* **SUPPLIED MATERIAL**
▼▼▼
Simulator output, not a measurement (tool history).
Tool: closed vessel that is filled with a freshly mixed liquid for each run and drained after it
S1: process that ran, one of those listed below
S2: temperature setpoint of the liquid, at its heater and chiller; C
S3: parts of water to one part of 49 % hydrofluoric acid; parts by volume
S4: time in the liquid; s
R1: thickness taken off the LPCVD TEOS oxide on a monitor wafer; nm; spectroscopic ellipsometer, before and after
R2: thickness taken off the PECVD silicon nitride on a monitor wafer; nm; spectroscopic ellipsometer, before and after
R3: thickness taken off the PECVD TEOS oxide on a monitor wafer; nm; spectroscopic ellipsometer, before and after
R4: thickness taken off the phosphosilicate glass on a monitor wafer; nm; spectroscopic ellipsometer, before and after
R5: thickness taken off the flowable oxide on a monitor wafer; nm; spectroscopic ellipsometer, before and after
▲▲▲

* **WORK TASK**
Reproduce the entire listing word for word.

* **EXERCISE OUTPUT**
Simulator output, not a measurement (tool history).
Tool: closed vessel that is filled with a freshly mixed liquid for each run and drained after it
S1: process that ran, one of those listed below
S2: temperature setpoint of the liquid, at its heater and chiller; C
S3: parts of water to one part of 49 % hydrofluoric acid; parts by volume
S4: time in the liquid; s
R1: thickness taken off the LPCVD TEOS oxide on a monitor wafer; nm; spectroscopic ellipsometer, before and after
R2: thickness taken off the PECVD silicon nitride on a monitor wafer; nm; spectroscopic ellipsometer, before and after
R3: thickness taken off the PECVD TEOS oxide on a monitor wafer; nm; spectroscopic ellipsometer, before and after
R4: thickness taken off the phosphosilicate glass on a monitor wafer; nm; spectroscopic ellipsometer, before and after
R5: thickness taken off the flowable oxide on a monitor wafer; nm; spectroscopic ellipsometer, before and after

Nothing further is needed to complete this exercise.